▶ **Material shown**:
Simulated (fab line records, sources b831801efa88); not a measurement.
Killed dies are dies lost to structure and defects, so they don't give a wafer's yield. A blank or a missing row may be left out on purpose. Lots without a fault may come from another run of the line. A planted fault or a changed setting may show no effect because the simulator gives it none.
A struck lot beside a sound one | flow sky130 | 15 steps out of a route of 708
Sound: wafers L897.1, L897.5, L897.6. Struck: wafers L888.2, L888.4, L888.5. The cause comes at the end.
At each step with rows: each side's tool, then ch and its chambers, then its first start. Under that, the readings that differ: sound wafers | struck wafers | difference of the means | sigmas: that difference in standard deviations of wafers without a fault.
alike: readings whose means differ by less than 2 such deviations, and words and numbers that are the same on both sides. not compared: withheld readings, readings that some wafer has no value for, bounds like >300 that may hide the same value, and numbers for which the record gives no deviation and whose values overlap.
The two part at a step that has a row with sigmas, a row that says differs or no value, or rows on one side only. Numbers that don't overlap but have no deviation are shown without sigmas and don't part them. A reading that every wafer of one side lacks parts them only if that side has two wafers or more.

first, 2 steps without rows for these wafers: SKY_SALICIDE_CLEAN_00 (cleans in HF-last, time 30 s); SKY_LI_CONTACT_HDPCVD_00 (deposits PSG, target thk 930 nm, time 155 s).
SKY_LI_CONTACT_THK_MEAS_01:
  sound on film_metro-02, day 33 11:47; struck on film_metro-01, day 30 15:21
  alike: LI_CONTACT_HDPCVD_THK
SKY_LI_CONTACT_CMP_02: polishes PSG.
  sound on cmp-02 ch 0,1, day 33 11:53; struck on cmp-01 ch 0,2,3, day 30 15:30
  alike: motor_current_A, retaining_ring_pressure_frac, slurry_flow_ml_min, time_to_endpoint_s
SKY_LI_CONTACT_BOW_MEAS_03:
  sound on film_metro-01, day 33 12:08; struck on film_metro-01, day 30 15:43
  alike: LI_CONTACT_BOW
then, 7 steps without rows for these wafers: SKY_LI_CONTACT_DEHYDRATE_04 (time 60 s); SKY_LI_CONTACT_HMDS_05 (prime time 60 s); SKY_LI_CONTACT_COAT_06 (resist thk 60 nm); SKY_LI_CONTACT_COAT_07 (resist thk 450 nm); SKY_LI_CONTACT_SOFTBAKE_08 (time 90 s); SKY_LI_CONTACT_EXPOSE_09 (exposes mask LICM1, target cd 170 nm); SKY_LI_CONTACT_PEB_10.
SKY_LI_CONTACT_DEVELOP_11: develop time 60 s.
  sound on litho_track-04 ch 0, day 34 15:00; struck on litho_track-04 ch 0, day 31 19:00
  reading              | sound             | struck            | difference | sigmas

▶ **Task item**: The answer is the run of lines above from the line containing "first, 2 steps" through the line containing "sound on litho_track-04", copied exactly and alone.

▶ **Your solution**:
first, 2 steps without rows for these wafers: SKY_SALICIDE_CLEAN_00 (cleans in HF-last, time 30 s); SKY_LI_CONTACT_HDPCVD_00 (deposits PSG, target thk 930 nm, time 155 s).
SKY_LI_CONTACT_THK_MEAS_01:
  sound on film_metro-02, day 33 11:47; struck on film_metro-01, day 30 15:21
  alike: LI_CONTACT_HDPCVD_THK
SKY_LI_CONTACT_CMP_02: polishes PSG.
  sound on cmp-02 ch 0,1, day 33 11:53; struck on cmp-01 ch 0,2,3, day 30 15:30
  alike: motor_current_A, retaining_ring_pressure_frac, slurry_flow_ml_min, time_to_endpoint_s
SKY_LI_CONTACT_BOW_MEAS_03:
  sound on film_metro-01, day 33 12:08; struck on film_metro-01, day 30 15:43
  alike: LI_CONTACT_BOW
then, 7 steps without rows for these wafers: SKY_LI_CONTACT_DEHYDRATE_04 (time 60 s); SKY_LI_CONTACT_HMDS_05 (prime time 60 s); SKY_LI_CONTACT_COAT_06 (resist thk 60 nm); SKY_LI_CONTACT_COAT_07 (resist thk 450 nm); SKY_LI_CONTACT_SOFTBAKE_08 (time 90 s); SKY_LI_CONTACT_EXPOSE_09 (exposes mask LICM1, target cd 170 nm); SKY_LI_CONTACT_PEB_10.
SKY_LI_CONTACT_DEVELOP_11: develop time 60 s.
  sound on litho_track-04 ch 0, day 34 15:00; struck on litho_track-04 ch 0, day 31 19:00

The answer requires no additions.